- **Work request**:
Set the entries below down again, please. Match them exactly.

- **Data to examine**:
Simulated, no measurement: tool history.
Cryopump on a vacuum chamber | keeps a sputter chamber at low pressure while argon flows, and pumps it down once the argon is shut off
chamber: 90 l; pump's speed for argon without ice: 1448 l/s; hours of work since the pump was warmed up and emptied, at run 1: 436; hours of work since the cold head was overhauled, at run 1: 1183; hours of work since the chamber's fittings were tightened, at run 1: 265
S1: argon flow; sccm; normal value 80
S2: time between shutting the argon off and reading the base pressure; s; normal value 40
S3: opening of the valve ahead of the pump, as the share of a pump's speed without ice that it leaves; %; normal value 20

- **Exercise output**:
Simulated, no measurement: tool history.
Cryopump on a vacuum chamber | keeps a sputter chamber at low pressure while argon flows, and pumps it down once the argon is shut off
chamber: 90 l; pump's speed for argon without ice: 1448 l/s; hours of work since the pump was warmed up and emptied, at run 1: 436; hours of work since the cold head was overhauled, at run 1: 1183; hours of work since the chamber's fittings were tightened, at run 1: 265
S1: argon flow; sccm; normal value 80
S2: time between shutting the argon off and reading the base pressure; s; normal value 40
S3: opening of the valve ahead of the pump, as the share of a pump's speed without ice that it leaves; %; normal value 20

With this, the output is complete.